- Assignment
From the first line to the last, reproduce the records exactly.

· · · ·
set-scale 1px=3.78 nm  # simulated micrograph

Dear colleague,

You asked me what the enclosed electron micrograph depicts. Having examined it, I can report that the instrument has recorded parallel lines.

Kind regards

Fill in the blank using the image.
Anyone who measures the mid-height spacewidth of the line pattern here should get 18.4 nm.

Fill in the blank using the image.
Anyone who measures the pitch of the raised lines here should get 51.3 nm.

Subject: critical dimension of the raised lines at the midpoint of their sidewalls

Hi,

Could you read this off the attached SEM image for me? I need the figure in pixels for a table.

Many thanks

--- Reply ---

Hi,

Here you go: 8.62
· · · ·

- Task solution
set-scale 1px=3.78 nm  # simulated micrograph

Dear colleague,

You asked me what the enclosed electron micrograph depicts. Having examined it, I can report that the instrument has recorded parallel lines.

Kind regards

Fill in the blank using the image.
Anyone who measures the mid-height spacewidth of the line pattern here should get 18.4 nm.

Fill in the blank using the image.
Anyone who measures the pitch of the raised lines here should get 51.3 nm.

Subject: critical dimension of the raised lines at the midpoint of their sidewalls

Hi,

Could you read this off the attached SEM image for me? I need the figure in pixels for a table.

Many thanks

--- Reply ---

Hi,

Here you go: 8.62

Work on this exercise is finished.